Data for review:
-- -- --

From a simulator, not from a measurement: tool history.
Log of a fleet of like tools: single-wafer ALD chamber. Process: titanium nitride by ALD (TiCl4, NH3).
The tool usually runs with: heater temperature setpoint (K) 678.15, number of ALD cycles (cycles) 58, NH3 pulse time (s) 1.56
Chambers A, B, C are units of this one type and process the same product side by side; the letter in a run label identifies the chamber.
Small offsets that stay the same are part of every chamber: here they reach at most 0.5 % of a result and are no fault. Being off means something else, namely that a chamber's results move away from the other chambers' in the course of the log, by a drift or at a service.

-- -- --

Work instruction:
Repeat the entries above exactly, leaving nothing out.

Task answer:
From a simulator, not from a measurement: tool history.
Log of a fleet of like tools: single-wafer ALD chamber. Process: titanium nitride by ALD (TiCl4, NH3).
The tool usually runs with: heater temperature setpoint (K) 678.15, number of ALD cycles (cycles) 58, NH3 pulse time (s) 1.56
Chambers A, B, C are units of this one type and process the same product side by side; the letter in a run label identifies the chamber.
Small offsets that stay the same are part of every chamber: here they reach at most 0.5 % of a result and are no fault. Being off means something else, namely that a chamber's results move away from the other chambers' in the course of the log, by a drift or at a service.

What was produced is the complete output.